▶ **WORK ORDER**:
Among the lines below, take the one holding "4 COAT: anti-reflective coat, thickness 62 nm", the one holding "9 DEVELOP: KrF resist, thickness 600 nm, 60 s", and all lines between them. Set them down exactly.

(EXCERPTED RECORDS begins)

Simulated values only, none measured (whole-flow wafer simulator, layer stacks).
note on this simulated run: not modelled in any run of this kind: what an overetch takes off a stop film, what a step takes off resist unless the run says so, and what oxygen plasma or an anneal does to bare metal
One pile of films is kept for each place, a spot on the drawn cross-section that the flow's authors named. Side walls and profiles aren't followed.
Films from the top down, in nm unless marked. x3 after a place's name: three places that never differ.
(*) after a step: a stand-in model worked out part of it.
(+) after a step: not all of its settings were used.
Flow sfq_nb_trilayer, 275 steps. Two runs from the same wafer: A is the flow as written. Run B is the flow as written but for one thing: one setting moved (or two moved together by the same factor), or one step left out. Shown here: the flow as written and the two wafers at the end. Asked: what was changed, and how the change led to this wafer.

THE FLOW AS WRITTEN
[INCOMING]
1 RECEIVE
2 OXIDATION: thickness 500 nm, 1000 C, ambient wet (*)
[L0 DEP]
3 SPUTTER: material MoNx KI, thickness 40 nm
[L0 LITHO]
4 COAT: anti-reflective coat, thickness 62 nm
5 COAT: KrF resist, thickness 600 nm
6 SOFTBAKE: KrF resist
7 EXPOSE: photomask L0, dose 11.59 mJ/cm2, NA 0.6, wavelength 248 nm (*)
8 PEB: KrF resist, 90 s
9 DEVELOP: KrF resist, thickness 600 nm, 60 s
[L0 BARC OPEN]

(EXCERPTED RECORDS ends)

▶ **EXERCISE RESPONSE**:
4 COAT: anti-reflective coat, thickness 62 nm
5 COAT: KrF resist, thickness 600 nm
6 SOFTBAKE: KrF resist
7 EXPOSE: photomask L0, dose 11.59 mJ/cm2, NA 0.6, wavelength 248 nm (*)
8 PEB: KrF resist, 90 s
9 DEVELOP: KrF resist, thickness 600 nm, 60 s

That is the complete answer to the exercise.